***** DATASET EXCERPTS *****

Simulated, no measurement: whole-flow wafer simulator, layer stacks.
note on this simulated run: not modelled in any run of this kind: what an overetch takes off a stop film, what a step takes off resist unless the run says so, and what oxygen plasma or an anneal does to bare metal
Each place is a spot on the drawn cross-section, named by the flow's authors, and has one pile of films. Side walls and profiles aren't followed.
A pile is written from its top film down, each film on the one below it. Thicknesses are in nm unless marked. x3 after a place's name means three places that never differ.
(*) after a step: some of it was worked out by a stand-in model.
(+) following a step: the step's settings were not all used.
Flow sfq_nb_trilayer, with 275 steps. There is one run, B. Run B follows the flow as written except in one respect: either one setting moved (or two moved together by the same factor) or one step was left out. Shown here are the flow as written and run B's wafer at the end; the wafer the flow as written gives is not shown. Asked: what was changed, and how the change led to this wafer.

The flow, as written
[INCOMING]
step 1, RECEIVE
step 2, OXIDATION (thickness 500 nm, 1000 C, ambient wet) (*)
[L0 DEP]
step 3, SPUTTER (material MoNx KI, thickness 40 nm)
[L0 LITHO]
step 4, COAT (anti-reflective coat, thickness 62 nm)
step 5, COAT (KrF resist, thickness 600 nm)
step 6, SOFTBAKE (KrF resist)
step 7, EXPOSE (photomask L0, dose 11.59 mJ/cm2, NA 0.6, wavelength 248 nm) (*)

*****

WORK REQUEST:
From top to bottom, repeat the material above word for word.

WORKED SOLUTION:
Simulated, no measurement: whole-flow wafer simulator, layer stacks.
note on this simulated run: not modelled in any run of this kind: what an overetch takes off a stop film, what a step takes off resist unless the run says so, and what oxygen plasma or an anneal does to bare metal
Each place is a spot on the drawn cross-section, named by the flow's authors, and has one pile of films. Side walls and profiles aren't followed.
A pile is written from its top film down, each film on the one below it. Thicknesses are in nm unless marked. x3 after a place's name means three places that never differ.
(*) after a step: some of it was worked out by a stand-in model.
(+) following a step: the step's settings were not all used.
Flow sfq_nb_trilayer, with 275 steps. There is one run, B. Run B follows the flow as written except in one respect: either one setting moved (or two moved together by the same factor) or one step was left out. Shown here are the flow as written and run B's wafer at the end; the wafer the flow as written gives is not shown. Asked: what was changed, and how the change led to this wafer.

The flow, as written
[INCOMING]
step 1, RECEIVE
step 2, OXIDATION (thickness 500 nm, 1000 C, ambient wet) (*)
[L0 DEP]
step 3, SPUTTER (material MoNx KI, thickness 40 nm)
[L0 LITHO]
step 4, COAT (anti-reflective coat, thickness 62 nm)
step 5, COAT (KrF resist, thickness 600 nm)
step 6, SOFTBAKE (KrF resist)
step 7, EXPOSE (photomask L0, dose 11.59 mJ/cm2, NA 0.6, wavelength 248 nm) (*)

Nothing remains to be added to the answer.